Action item ▸
Below are some records; write them all out again exactly.

Provided records section start
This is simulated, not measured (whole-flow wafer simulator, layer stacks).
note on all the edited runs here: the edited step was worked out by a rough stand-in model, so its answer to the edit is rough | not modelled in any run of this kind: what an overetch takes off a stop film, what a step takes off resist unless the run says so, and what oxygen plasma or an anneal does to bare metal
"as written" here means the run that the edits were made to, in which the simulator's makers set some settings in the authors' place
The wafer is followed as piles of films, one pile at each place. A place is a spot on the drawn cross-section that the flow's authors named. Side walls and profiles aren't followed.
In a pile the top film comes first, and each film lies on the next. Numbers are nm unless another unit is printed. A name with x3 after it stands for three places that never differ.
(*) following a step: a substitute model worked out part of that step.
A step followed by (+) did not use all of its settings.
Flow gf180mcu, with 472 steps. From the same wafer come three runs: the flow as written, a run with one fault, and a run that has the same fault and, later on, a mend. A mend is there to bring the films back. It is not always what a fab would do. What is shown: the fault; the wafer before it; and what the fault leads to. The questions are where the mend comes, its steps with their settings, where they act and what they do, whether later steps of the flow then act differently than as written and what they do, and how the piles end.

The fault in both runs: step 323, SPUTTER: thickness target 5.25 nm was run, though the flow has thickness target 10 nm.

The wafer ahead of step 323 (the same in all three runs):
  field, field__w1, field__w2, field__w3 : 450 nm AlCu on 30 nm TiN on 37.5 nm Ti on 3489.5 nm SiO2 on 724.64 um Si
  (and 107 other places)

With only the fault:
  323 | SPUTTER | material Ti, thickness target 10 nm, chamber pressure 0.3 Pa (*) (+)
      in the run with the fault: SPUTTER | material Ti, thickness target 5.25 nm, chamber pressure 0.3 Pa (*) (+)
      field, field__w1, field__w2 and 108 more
Provided records section end

Expected answer ▸
This is simulated, not measured (whole-flow wafer simulator, layer stacks).
note on all the edited runs here: the edited step was worked out by a rough stand-in model, so its answer to the edit is rough | not modelled in any run of this kind: what an overetch takes off a stop film, what a step takes off resist unless the run says so, and what oxygen plasma or an anneal does to bare metal
"as written" here means the run that the edits were made to, in which the simulator's makers set some settings in the authors' place
The wafer is followed as piles of films, one pile at each place. A place is a spot on the drawn cross-section that the flow's authors named. Side walls and profiles aren't followed.
In a pile the top film comes first, and each film lies on the next. Numbers are nm unless another unit is printed. A name with x3 after it stands for three places that never differ.
(*) following a step: a substitute model worked out part of that step.
A step followed by (+) did not use all of its settings.
Flow gf180mcu, with 472 steps. From the same wafer come three runs: the flow as written, a run with one fault, and a run that has the same fault and, later on, a mend. A mend is there to bring the films back. It is not always what a fab would do. What is shown: the fault; the wafer before it; and what the fault leads to. The questions are where the mend comes, its steps with their settings, where they act and what they do, whether later steps of the flow then act differently than as written and what they do, and how the piles end.

The fault in both runs: step 323, SPUTTER: thickness target 5.25 nm was run, though the flow has thickness target 10 nm.

The wafer ahead of step 323 (the same in all three runs):
  field, field__w1, field__w2, field__w3 : 450 nm AlCu on 30 nm TiN on 37.5 nm Ti on 3489.5 nm SiO2 on 724.64 um Si
  (and 107 other places)

With only the fault:
  323 | SPUTTER | material Ti, thickness target 10 nm, chamber pressure 0.3 Pa (*) (+)
      in the run with the fault: SPUTTER | material Ti, thickness target 5.25 nm, chamber pressure 0.3 Pa (*) (+)
      field, field__w1, field__w2 and 108 more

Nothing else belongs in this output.